= = =

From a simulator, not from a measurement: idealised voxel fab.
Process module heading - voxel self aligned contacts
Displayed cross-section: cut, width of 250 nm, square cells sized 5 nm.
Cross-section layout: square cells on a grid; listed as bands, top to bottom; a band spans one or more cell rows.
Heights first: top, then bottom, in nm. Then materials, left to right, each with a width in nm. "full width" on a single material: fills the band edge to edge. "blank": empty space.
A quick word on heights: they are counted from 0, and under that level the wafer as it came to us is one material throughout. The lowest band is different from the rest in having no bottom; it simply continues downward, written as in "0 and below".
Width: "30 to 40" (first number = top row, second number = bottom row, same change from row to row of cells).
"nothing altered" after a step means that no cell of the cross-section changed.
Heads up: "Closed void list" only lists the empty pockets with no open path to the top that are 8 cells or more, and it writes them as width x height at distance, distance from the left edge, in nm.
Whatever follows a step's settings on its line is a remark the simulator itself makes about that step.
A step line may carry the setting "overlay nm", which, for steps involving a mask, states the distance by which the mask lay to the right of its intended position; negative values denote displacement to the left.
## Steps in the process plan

= = =

Work order — Could you restate the records above word for word?

Exercise response —
From a simulator, not from a measurement: idealised voxel fab.
Process module heading - voxel self aligned contacts
Displayed cross-section: cut, width of 250 nm, square cells sized 5 nm.
Cross-section layout: square cells on a grid; listed as bands, top to bottom; a band spans one or more cell rows.
Heights first: top, then bottom, in nm. Then materials, left to right, each with a width in nm. "full width" on a single material: fills the band edge to edge. "blank": empty space.
A quick word on heights: they are counted from 0, and under that level the wafer as it came to us is one material throughout. The lowest band is different from the rest in having no bottom; it simply continues downward, written as in "0 and below".
Width: "30 to 40" (first number = top row, second number = bottom row, same change from row to row of cells).
"nothing altered" after a step means that no cell of the cross-section changed.
Heads up: "Closed void list" only lists the empty pockets with no open path to the top that are 8 cells or more, and it writes them as width x height at distance, distance from the left edge, in nm.
Whatever follows a step's settings on its line is a remark the simulator itself makes about that step.
A step line may carry the setting "overlay nm", which, for steps involving a mask, states the distance by which the mask lay to the right of its intended position; negative values denote displacement to the left.
## Steps in the process plan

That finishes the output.